──────── DATA EXCERPTS ────────
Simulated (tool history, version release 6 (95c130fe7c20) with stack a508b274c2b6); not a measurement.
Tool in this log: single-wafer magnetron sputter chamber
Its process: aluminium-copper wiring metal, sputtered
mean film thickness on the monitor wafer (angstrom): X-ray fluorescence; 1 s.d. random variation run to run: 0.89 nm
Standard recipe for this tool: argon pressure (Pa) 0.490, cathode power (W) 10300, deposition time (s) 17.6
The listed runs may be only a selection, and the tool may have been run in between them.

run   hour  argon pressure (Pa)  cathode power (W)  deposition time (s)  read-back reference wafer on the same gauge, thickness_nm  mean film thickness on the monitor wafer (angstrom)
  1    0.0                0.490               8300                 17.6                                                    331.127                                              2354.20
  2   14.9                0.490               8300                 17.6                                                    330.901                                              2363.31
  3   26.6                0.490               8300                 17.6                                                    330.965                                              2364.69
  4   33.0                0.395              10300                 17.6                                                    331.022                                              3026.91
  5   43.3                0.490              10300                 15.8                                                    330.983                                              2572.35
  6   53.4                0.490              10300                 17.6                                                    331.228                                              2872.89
────────

■ ACTIVITY: Output all of the data above without any alteration.

■ EXERCISE OUTPUT:
Simulated (tool history, version release 6 (95c130fe7c20) with stack a508b274c2b6); not a measurement.
Tool in this log: single-wafer magnetron sputter chamber
Its process: aluminium-copper wiring metal, sputtered
mean film thickness on the monitor wafer (angstrom): X-ray fluorescence; 1 s.d. random variation run to run: 0.89 nm
Standard recipe for this tool: argon pressure (Pa) 0.490, cathode power (W) 10300, deposition time (s) 17.6
The listed runs may be only a selection, and the tool may have been run in between them.

run   hour  argon pressure (Pa)  cathode power (W)  deposition time (s)  read-back reference wafer on the same gauge, thickness_nm  mean film thickness on the monitor wafer (angstrom)
  1    0.0                0.490               8300                 17.6                                                    331.127                                              2354.20
  2   14.9                0.490               8300                 17.6                                                    330.901                                              2363.31
  3   26.6                0.490               8300                 17.6                                                    330.965                                              2364.69
  4   33.0                0.395              10300                 17.6                                                    331.022                                              3026.91
  5   43.3                0.490              10300                 15.8                                                    330.983                                              2572.35
  6   53.4                0.490              10300                 17.6                                                    331.228                                              2872.89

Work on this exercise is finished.